● Work task
Each line from the first down to the one containing "Each place is" should be returned exactly as it appears below.

__________________________________________________
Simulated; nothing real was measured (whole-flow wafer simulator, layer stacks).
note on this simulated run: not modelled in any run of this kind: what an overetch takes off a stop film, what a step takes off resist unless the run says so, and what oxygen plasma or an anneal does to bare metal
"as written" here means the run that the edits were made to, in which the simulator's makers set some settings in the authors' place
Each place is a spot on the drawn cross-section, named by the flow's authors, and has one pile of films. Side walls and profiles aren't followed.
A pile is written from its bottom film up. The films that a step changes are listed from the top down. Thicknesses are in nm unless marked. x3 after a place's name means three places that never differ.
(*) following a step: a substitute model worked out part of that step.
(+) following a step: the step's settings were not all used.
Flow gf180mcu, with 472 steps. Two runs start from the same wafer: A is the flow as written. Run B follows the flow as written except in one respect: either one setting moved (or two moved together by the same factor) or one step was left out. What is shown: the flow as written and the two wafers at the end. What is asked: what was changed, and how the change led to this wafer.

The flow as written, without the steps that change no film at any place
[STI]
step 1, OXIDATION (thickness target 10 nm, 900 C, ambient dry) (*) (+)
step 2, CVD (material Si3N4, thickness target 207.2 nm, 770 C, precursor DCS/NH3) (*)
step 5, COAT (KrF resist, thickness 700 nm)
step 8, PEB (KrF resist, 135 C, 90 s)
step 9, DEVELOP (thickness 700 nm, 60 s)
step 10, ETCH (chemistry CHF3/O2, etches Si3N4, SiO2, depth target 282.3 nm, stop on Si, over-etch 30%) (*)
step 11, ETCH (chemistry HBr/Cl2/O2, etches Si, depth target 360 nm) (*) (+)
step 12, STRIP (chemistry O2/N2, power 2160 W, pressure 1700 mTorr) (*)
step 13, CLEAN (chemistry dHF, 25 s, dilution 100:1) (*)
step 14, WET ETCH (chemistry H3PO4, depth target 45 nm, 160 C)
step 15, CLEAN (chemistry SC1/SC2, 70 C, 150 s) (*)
__________________________________________________

● Exercise solution
Simulated; nothing real was measured (whole-flow wafer simulator, layer stacks).
note on this simulated run: not modelled in any run of this kind: what an overetch takes off a stop film, what a step takes off resist unless the run says so, and what oxygen plasma or an anneal does to bare metal
"as written" here means the run that the edits were made to, in which the simulator's makers set some settings in the authors' place
Each place is a spot on the drawn cross-section, named by the flow's authors, and has one pile of films. Side walls and profiles aren't followed.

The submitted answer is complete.